Data provided:
☆ ☆ ☆

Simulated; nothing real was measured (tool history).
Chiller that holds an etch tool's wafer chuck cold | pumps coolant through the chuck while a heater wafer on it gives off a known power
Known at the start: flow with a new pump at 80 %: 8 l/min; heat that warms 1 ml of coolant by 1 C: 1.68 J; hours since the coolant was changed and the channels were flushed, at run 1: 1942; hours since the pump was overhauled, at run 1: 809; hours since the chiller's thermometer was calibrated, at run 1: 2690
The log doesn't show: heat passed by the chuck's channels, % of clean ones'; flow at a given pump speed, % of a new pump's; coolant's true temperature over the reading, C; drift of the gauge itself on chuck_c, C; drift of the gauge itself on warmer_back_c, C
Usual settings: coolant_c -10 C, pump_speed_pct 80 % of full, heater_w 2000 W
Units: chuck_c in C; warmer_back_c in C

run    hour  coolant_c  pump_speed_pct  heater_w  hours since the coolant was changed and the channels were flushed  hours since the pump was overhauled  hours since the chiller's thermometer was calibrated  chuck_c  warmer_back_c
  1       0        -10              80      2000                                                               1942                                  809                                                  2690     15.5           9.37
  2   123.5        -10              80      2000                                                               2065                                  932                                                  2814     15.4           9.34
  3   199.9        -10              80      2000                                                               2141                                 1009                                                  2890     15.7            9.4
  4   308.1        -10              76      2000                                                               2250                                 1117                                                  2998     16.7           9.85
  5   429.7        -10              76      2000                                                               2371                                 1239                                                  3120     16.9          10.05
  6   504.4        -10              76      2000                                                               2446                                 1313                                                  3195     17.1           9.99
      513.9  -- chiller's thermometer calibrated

☆ ☆ ☆

Assigned task:
All records must be repeated exactly, with none skipped.

Worked solution:
Simulated; nothing real was measured (tool history).
Chiller that holds an etch tool's wafer chuck cold | pumps coolant through the chuck while a heater wafer on it gives off a known power
Known at the start: flow with a new pump at 80 %: 8 l/min; heat that warms 1 ml of coolant by 1 C: 1.68 J; hours since the coolant was changed and the channels were flushed, at run 1: 1942; hours since the pump was overhauled, at run 1: 809; hours since the chiller's thermometer was calibrated, at run 1: 2690
The log doesn't show: heat passed by the chuck's channels, % of clean ones'; flow at a given pump speed, % of a new pump's; coolant's true temperature over the reading, C; drift of the gauge itself on chuck_c, C; drift of the gauge itself on warmer_back_c, C
Usual settings: coolant_c -10 C, pump_speed_pct 80 % of full, heater_w 2000 W
Units: chuck_c in C; warmer_back_c in C

run    hour  coolant_c  pump_speed_pct  heater_w  hours since the coolant was changed and the channels were flushed  hours since the pump was overhauled  hours since the chiller's thermometer was calibrated  chuck_c  warmer_back_c
  1       0        -10              80      2000                                                               1942                                  809                                                  2690     15.5           9.37
  2   123.5        -10              80      2000                                                               2065                                  932                                                  2814     15.4           9.34
  3   199.9        -10              80      2000                                                               2141                                 1009                                                  2890     15.7            9.4
  4   308.1        -10              76      2000                                                               2250                                 1117                                                  2998     16.7           9.85
  5   429.7        -10              76      2000                                                               2371                                 1239                                                  3120     16.9          10.05
  6   504.4        -10              76      2000                                                               2446                                 1313                                                  3195     17.1           9.99
      513.9  -- chiller's thermometer calibrated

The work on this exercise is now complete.